- _Action item_:
Each entry below needs to be retyped exactly as given.

= Beginning of Section =
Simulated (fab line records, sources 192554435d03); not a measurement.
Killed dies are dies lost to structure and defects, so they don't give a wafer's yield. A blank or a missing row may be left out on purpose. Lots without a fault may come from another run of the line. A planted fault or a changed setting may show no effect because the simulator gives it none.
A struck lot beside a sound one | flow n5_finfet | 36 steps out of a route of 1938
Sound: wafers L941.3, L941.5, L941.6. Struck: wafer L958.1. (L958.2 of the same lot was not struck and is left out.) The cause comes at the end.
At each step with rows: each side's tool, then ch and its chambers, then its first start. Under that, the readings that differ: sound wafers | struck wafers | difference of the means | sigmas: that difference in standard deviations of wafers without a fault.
= End of Section =

- _Answer box_:
Simulated (fab line records, sources 192554435d03); not a measurement.
Killed dies are dies lost to structure and defects, so they don't give a wafer's yield. A blank or a missing row may be left out on purpose. Lots without a fault may come from another run of the line. A planted fault or a changed setting may show no effect because the simulator gives it none.
A struck lot beside a sound one | flow n5_finfet | 36 steps out of a route of 1938
Sound: wafers L941.3, L941.5, L941.6. Struck: wafer L958.1. (L958.2 of the same lot was not struck and is left out.) The cause comes at the end.
At each step with rows: each side's tool, then ch and its chambers, then its first start. Under that, the readings that differ: sound wafers | struck wafers | difference of the means | sigmas: that difference in standard deviations of wafers without a fault.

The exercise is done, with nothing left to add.